**WORK TASK**
What do the lines from the top of the data through the line with "There are 4" say? Quote them exactly and include both ends.

**DATA EXTRACTS**
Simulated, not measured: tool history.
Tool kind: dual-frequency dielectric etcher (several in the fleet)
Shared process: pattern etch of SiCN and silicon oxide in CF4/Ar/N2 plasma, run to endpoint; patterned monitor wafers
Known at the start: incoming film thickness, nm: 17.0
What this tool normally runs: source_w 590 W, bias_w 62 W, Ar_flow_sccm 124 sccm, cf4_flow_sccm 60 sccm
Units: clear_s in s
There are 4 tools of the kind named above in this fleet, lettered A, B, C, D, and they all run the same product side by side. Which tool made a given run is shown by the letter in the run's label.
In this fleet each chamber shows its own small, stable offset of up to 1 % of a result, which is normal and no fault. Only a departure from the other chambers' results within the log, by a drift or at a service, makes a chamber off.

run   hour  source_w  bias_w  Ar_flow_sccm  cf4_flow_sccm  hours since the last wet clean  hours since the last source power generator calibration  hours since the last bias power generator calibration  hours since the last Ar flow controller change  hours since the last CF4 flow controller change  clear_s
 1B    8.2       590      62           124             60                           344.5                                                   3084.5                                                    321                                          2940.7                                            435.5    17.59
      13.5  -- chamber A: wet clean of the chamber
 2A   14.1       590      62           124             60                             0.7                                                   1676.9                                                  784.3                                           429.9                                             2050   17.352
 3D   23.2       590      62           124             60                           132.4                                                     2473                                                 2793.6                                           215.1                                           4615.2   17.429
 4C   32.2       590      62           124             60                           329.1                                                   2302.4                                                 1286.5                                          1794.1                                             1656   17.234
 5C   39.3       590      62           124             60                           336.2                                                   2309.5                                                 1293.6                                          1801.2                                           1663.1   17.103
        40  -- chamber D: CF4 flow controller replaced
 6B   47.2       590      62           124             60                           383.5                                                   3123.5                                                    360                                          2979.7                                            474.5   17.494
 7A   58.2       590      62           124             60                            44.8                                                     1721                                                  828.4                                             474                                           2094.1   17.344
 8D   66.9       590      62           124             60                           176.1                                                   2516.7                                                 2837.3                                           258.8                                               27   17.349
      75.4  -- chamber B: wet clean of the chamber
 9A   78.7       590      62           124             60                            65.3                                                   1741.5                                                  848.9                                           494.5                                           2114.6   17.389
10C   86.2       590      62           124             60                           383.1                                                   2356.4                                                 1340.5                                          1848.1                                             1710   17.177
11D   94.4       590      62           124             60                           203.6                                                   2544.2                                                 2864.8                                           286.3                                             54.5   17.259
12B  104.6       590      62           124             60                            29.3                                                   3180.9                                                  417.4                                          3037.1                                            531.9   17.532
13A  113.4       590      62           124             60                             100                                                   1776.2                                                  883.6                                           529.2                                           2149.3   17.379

**WRITTEN ANSWER**
Simulated, not measured: tool history.
Tool kind: dual-frequency dielectric etcher (several in the fleet)
Shared process: pattern etch of SiCN and silicon oxide in CF4/Ar/N2 plasma, run to endpoint; patterned monitor wafers
Known at the start: incoming film thickness, nm: 17.0
What this tool normally runs: source_w 590 W, bias_w 62 W, Ar_flow_sccm 124 sccm, cf4_flow_sccm 60 sccm
Units: clear_s in s
There are 4 tools of the kind named above in this fleet, lettered A, B, C, D, and they all run the same product side by side. Which tool made a given run is shown by the letter in the run's label.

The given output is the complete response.